#### Records provided
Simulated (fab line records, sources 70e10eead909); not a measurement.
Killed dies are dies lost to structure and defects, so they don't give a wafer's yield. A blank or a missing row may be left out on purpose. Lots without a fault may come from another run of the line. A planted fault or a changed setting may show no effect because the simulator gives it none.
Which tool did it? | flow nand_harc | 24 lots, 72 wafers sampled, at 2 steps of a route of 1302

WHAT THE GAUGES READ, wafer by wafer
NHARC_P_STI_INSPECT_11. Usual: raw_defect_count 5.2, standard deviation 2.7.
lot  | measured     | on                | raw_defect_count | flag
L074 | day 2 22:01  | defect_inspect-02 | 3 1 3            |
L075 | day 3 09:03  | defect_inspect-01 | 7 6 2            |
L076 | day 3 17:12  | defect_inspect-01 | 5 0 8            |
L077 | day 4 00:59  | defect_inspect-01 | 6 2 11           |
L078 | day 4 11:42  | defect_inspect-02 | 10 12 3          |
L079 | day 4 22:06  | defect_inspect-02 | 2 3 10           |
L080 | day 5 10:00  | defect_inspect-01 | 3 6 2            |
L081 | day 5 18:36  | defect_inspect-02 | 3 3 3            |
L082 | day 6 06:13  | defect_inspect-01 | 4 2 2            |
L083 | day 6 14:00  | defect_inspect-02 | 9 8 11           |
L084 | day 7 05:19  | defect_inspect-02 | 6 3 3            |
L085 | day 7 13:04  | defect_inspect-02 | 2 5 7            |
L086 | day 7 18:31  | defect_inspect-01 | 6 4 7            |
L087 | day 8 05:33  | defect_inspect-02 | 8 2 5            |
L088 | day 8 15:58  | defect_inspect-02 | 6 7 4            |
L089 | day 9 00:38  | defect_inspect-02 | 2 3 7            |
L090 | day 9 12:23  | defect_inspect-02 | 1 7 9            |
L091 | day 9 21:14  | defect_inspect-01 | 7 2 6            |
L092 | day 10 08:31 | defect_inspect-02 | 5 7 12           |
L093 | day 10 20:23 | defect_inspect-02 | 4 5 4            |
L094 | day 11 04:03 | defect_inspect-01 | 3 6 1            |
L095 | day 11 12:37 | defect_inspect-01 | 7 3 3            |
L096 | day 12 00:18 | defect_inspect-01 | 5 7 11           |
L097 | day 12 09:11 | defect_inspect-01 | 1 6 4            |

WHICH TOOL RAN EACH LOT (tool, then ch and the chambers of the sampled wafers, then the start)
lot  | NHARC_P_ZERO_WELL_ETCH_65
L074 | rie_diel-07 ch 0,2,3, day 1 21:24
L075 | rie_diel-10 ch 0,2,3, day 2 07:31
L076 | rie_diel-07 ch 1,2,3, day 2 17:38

#### Assigned task
Transcribe the opening lines of the listing exactly, please. Stop after the line that contains "L077 | day 4".

#### Response box
Simulated (fab line records, sources 70e10eead909); not a measurement.
Killed dies are dies lost to structure and defects, so they don't give a wafer's yield. A blank or a missing row may be left out on purpose. Lots without a fault may come from another run of the line. A planted fault or a changed setting may show no effect because the simulator gives it none.
Which tool did it? | flow nand_harc | 24 lots, 72 wafers sampled, at 2 steps of a route of 1302

WHAT THE GAUGES READ, wafer by wafer
NHARC_P_STI_INSPECT_11. Usual: raw_defect_count 5.2, standard deviation 2.7.
lot  | measured     | on                | raw_defect_count | flag
L074 | day 2 22:01  | defect_inspect-02 | 3 1 3            |
L075 | day 3 09:03  | defect_inspect-01 | 7 6 2            |
L076 | day 3 17:12  | defect_inspect-01 | 5 0 8            |
L077 | day 4 00:59  | defect_inspect-01 | 6 2 11           |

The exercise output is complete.